=== WORK ORDER ===
Set down the listing below verbatim, but only from its first line through the line containing "overpolish: overpolish time".

Segment Start: STORED DATA

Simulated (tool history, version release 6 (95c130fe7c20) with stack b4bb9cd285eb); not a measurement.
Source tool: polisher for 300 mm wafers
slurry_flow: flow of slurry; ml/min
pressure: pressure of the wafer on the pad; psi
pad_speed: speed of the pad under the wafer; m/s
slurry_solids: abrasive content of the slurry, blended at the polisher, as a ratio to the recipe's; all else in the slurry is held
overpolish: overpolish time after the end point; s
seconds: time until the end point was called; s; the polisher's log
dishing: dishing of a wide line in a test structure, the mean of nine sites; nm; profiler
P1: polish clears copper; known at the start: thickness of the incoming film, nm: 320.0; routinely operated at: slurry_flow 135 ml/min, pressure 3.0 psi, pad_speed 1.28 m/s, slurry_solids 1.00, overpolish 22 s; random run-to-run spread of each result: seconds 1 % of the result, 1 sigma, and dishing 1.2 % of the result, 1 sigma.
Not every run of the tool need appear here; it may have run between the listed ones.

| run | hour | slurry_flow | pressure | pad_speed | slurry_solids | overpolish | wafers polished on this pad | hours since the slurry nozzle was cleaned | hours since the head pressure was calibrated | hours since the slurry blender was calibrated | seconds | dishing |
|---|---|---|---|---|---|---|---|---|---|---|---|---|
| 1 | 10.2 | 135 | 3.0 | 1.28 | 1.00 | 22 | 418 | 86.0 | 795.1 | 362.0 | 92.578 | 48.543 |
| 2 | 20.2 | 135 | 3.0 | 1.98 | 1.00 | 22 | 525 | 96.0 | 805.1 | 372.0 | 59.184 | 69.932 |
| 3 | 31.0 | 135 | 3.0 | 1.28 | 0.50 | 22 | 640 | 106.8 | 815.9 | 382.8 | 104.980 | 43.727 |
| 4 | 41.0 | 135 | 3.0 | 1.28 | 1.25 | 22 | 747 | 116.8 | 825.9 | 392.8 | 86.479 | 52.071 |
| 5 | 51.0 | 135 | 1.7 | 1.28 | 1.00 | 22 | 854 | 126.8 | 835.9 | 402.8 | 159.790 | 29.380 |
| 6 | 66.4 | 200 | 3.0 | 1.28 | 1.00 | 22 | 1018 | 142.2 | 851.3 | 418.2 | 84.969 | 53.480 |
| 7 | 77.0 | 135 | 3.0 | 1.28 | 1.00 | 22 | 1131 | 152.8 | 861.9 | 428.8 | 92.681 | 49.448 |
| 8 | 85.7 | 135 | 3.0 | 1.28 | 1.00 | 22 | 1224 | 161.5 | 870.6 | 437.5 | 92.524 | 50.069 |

Segment End: STORED DATA

=== RESPONSE AREA ===
Simulated (tool history, version release 6 (95c130fe7c20) with stack b4bb9cd285eb); not a measurement.
Source tool: polisher for 300 mm wafers
slurry_flow: flow of slurry; ml/min
pressure: pressure of the wafer on the pad; psi
pad_speed: speed of the pad under the wafer; m/s
slurry_solids: abrasive content of the slurry, blended at the polisher, as a ratio to the recipe's; all else in the slurry is held
overpolish: overpolish time after the end point; s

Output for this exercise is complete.